Assigned task
Set down, character for character, everything in the records below from the line holding "tungsten_etched_nm: thickness taken" down to the line holding "Effects left out", and no other line.

*-*-*

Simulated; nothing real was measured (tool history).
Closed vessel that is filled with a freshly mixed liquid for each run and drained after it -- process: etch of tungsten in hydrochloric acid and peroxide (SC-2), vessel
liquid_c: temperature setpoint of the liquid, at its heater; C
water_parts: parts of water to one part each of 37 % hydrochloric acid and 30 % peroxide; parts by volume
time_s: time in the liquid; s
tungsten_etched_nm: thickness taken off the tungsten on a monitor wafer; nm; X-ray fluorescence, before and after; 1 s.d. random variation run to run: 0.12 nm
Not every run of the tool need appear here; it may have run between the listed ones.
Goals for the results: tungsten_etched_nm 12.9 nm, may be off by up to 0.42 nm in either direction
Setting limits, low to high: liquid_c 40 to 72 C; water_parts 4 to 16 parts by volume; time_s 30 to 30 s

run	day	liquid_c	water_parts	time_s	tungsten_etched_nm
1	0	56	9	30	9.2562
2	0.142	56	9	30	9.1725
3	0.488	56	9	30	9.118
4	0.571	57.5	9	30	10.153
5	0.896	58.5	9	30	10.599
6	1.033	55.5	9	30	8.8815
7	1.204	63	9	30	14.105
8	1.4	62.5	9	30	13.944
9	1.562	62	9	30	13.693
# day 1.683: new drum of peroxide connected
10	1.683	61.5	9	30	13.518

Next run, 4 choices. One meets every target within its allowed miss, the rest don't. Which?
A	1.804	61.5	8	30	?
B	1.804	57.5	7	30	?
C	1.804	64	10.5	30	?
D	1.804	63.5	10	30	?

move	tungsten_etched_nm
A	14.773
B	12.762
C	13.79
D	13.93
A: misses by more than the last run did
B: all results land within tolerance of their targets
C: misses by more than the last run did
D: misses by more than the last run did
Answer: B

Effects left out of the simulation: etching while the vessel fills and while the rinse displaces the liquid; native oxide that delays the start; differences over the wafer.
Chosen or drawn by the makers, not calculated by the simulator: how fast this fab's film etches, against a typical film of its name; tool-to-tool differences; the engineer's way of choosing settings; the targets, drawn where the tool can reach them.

*-*-*

Answer box
tungsten_etched_nm: thickness taken off the tungsten on a monitor wafer; nm; X-ray fluorescence, before and after; 1 s.d. random variation run to run: 0.12 nm
Not every run of the tool need appear here; it may have run between the listed ones.
Goals for the results: tungsten_etched_nm 12.9 nm, may be off by up to 0.42 nm in either direction
Setting limits, low to high: liquid_c 40 to 72 C; water_parts 4 to 16 parts by volume; time_s 30 to 30 s

run	day	liquid_c	water_parts	time_s	tungsten_etched_nm
1	0	56	9	30	9.2562
2	0.142	56	9	30	9.1725
3	0.488	56	9	30	9.118
4	0.571	57.5	9	30	10.153
5	0.896	58.5	9	30	10.599
6	1.033	55.5	9	30	8.8815
7	1.204	63	9	30	14.105
8	1.4	62.5	9	30	13.944
9	1.562	62	9	30	13.693
# day 1.683: new drum of peroxide connected
10	1.683	61.5	9	30	13.518

Next run, 4 choices. One meets every target within its allowed miss, the rest don't. Which?
A	1.804	61.5	8	30	?
B	1.804	57.5	7	30	?
C	1.804	64	10.5	30	?
D	1.804	63.5	10	30	?

move	tungsten_etched_nm
A	14.773
B	12.762
C	13.79
D	13.93
A: misses by more than the last run did
B: all results land within tolerance of their targets
C: misses by more than the last run did
D: misses by more than the last run did
Answer: B

Effects left out of the simulation: etching while the vessel fills and while the rinse displaces the liquid; native oxide that delays the start; differences over the wafer.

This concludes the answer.